Dataset content:
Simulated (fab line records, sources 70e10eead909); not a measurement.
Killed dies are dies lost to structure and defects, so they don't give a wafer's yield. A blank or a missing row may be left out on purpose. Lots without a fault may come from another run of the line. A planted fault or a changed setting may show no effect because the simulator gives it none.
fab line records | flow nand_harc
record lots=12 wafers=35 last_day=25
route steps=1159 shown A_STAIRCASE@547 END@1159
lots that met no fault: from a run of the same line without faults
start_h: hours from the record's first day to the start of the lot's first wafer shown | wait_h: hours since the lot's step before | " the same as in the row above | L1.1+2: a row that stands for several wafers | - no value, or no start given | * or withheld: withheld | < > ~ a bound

Work request: All of the data needs to be reproduced exactly, with no line missing.

Result:
Simulated (fab line records, sources 70e10eead909); not a measurement.
Killed dies are dies lost to structure and defects, so they don't give a wafer's yield. A blank or a missing row may be left out on purpose. Lots without a fault may come from another run of the line. A planted fault or a changed setting may show no effect because the simulator gives it none.
fab line records | flow nand_harc
record lots=12 wafers=35 last_day=25
route steps=1159 shown A_STAIRCASE@547 END@1159
lots that met no fault: from a run of the same line without faults
start_h: hours from the record's first day to the start of the lot's first wafer shown | wait_h: hours since the lot's step before | " the same as in the row above | L1.1+2: a row that stands for several wafers | - no value, or no start given | * or withheld: withheld | < > ~ a bound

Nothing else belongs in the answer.